*ACTION ITEM*:
In full and without change, transcribe the records below.

START STORED DATA
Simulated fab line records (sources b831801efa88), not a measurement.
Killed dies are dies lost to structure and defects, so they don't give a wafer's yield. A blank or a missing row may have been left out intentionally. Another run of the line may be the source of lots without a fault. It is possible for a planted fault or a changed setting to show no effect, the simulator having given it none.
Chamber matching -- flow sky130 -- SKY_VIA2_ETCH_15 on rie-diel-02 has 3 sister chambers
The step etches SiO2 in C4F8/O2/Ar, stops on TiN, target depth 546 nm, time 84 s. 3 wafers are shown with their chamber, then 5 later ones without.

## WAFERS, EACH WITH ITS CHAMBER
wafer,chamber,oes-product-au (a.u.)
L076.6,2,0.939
END STORED DATA

*ANSWER SPACE*:
Simulated fab line records (sources b831801efa88), not a measurement.
Killed dies are dies lost to structure and defects, so they don't give a wafer's yield. A blank or a missing row may have been left out intentionally. Another run of the line may be the source of lots without a fault. It is possible for a planted fault or a changed setting to show no effect, the simulator having given it none.
Chamber matching -- flow sky130 -- SKY_VIA2_ETCH_15 on rie-diel-02 has 3 sister chambers
The step etches SiO2 in C4F8/O2/Ar, stops on TiN, target depth 546 nm, time 84 s. 3 wafers are shown with their chamber, then 5 later ones without.

## WAFERS, EACH WITH ITS CHAMBER
wafer,chamber,oes-product-au (a.u.)
L076.6,2,0.939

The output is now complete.